◆ Stored data
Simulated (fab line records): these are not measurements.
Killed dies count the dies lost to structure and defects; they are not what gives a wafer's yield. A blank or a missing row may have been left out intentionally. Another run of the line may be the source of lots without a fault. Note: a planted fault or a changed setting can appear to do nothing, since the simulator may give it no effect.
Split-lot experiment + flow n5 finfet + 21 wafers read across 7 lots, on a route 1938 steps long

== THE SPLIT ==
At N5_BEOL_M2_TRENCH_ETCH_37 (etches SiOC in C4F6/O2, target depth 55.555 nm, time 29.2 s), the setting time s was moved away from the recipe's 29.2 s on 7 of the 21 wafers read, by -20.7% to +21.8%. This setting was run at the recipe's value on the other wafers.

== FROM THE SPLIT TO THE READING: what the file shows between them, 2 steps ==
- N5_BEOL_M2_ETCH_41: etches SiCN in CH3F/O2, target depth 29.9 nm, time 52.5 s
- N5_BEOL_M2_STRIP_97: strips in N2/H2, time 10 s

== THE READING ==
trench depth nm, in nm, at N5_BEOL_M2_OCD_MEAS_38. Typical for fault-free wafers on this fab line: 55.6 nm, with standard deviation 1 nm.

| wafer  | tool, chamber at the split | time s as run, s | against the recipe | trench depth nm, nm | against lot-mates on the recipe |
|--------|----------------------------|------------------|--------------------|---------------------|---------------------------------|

◆ Work item
Copy out the entire material verbatim.

◆ Your response
Simulated (fab line records): these are not measurements.
Killed dies count the dies lost to structure and defects; they are not what gives a wafer's yield. A blank or a missing row may have been left out intentionally. Another run of the line may be the source of lots without a fault. Note: a planted fault or a changed setting can appear to do nothing, since the simulator may give it no effect.
Split-lot experiment + flow n5 finfet + 21 wafers read across 7 lots, on a route 1938 steps long

== THE SPLIT ==
At N5_BEOL_M2_TRENCH_ETCH_37 (etches SiOC in C4F6/O2, target depth 55.555 nm, time 29.2 s), the setting time s was moved away from the recipe's 29.2 s on 7 of the 21 wafers read, by -20.7% to +21.8%. This setting was run at the recipe's value on the other wafers.

== FROM THE SPLIT TO THE READING: what the file shows between them, 2 steps ==
- N5_BEOL_M2_ETCH_41: etches SiCN in CH3F/O2, target depth 29.9 nm, time 52.5 s
- N5_BEOL_M2_STRIP_97: strips in N2/H2, time 10 s

== THE READING ==
trench depth nm, in nm, at N5_BEOL_M2_OCD_MEAS_38. Typical for fault-free wafers on this fab line: 55.6 nm, with standard deviation 1 nm.

| wafer  | tool, chamber at the split | time s as run, s | against the recipe | trench depth nm, nm | against lot-mates on the recipe |
|--------|----------------------------|------------------|--------------------|---------------------|---------------------------------|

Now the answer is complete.